** PROVIDED DATA **
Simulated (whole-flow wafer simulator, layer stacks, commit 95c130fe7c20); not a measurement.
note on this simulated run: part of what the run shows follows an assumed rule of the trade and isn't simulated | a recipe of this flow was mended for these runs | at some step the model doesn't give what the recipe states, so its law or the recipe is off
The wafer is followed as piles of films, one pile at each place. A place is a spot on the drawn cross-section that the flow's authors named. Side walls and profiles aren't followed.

** EXERCISE **
Repeat all of the data exactly as given.

** RESPONSE AREA **
Simulated (whole-flow wafer simulator, layer stacks, commit 95c130fe7c20); not a measurement.
note on this simulated run: part of what the run shows follows an assumed rule of the trade and isn't simulated | a recipe of this flow was mended for these runs | at some step the model doesn't give what the recipe states, so its law or the recipe is off
The wafer is followed as piles of films, one pile at each place. A place is a spot on the drawn cross-section that the flow's authors named. Side walls and profiles aren't followed.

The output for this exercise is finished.